Assigned task: Reproduce the records exactly through the line with "Killed dies are".

────────────────────────────────────────

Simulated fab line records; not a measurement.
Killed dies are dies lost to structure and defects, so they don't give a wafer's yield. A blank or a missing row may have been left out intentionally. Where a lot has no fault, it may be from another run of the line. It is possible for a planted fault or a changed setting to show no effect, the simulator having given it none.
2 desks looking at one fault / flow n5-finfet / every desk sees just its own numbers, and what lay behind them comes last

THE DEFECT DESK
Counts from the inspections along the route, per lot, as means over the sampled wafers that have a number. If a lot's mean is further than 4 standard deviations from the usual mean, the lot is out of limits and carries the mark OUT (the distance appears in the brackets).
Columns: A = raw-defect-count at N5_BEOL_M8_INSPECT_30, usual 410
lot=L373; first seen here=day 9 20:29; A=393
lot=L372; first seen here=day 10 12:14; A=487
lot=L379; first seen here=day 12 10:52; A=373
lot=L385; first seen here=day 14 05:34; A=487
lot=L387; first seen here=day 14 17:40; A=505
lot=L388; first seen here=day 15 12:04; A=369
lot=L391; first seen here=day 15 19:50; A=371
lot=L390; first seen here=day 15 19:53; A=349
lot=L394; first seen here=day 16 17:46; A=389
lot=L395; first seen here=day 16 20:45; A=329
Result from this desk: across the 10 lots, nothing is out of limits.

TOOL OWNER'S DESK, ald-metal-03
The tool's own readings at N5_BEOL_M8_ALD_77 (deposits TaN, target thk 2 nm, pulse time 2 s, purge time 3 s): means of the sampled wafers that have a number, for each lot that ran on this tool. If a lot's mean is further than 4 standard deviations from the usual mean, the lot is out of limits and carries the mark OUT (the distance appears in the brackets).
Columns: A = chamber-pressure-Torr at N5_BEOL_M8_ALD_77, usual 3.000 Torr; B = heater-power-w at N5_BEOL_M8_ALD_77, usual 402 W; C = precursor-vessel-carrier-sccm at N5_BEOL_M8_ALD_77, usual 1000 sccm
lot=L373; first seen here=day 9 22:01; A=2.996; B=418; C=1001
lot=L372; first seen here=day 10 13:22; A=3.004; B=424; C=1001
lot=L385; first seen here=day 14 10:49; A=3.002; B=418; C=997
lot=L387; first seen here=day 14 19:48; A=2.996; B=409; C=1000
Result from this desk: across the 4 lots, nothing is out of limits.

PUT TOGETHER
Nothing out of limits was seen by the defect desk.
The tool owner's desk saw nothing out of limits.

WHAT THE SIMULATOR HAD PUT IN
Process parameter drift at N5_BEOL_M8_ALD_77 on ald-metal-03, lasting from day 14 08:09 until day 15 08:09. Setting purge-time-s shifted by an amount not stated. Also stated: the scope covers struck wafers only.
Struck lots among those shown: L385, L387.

────────────────────────────────────────

Written response:
Simulated fab line records; not a measurement.
Killed dies are dies lost to structure and defects, so they don't give a wafer's yield. A blank or a missing row may have been left out intentionally. Where a lot has no fault, it may be from another run of the line. It is possible for a planted fault or a changed setting to show no effect, the simulator having given it none.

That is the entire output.